☆ ☆ ☆ ☆

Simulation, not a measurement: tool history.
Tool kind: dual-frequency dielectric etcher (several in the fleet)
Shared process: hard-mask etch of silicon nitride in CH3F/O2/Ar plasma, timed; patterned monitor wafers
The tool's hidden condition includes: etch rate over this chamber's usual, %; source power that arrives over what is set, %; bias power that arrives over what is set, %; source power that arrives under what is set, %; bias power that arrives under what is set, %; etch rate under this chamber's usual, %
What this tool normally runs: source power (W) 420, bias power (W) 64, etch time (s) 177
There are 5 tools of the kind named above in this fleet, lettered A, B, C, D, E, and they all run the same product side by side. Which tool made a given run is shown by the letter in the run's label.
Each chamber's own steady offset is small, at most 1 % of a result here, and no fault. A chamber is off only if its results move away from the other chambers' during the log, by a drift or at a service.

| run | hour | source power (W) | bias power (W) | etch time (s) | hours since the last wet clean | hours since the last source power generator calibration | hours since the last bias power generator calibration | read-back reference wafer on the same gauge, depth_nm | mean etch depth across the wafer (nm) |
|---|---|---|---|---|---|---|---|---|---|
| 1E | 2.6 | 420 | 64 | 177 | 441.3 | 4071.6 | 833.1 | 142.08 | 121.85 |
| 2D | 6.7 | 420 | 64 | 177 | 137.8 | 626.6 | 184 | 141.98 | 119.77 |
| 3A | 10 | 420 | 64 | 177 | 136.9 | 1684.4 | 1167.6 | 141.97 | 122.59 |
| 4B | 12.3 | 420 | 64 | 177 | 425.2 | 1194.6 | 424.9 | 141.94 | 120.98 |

☆ ☆ ☆ ☆

→ **Brief**:
Word for word, copy out all of the data shown above.

→ **Task result**:
Simulation, not a measurement: tool history.
Tool kind: dual-frequency dielectric etcher (several in the fleet)
Shared process: hard-mask etch of silicon nitride in CH3F/O2/Ar plasma, timed; patterned monitor wafers
The tool's hidden condition includes: etch rate over this chamber's usual, %; source power that arrives over what is set, %; bias power that arrives over what is set, %; source power that arrives under what is set, %; bias power that arrives under what is set, %; etch rate under this chamber's usual, %
What this tool normally runs: source power (W) 420, bias power (W) 64, etch time (s) 177
There are 5 tools of the kind named above in this fleet, lettered A, B, C, D, E, and they all run the same product side by side. Which tool made a given run is shown by the letter in the run's label.
Each chamber's own steady offset is small, at most 1 % of a result here, and no fault. A chamber is off only if its results move away from the other chambers' during the log, by a drift or at a service.

| run | hour | source power (W) | bias power (W) | etch time (s) | hours since the last wet clean | hours since the last source power generator calibration | hours since the last bias power generator calibration | read-back reference wafer on the same gauge, depth_nm | mean etch depth across the wafer (nm) |
|---|---|---|---|---|---|---|---|---|---|
| 1E | 2.6 | 420 | 64 | 177 | 441.3 | 4071.6 | 833.1 | 142.08 | 121.85 |
| 2D | 6.7 | 420 | 64 | 177 | 137.8 | 626.6 | 184 | 141.98 | 119.77 |
| 3A | 10 | 420 | 64 | 177 | 136.9 | 1684.4 | 1167.6 | 141.97 | 122.59 |
| 4B | 12.3 | 420 | 64 | 177 | 425.2 | 1194.6 | 424.9 | 141.94 | 120.98 |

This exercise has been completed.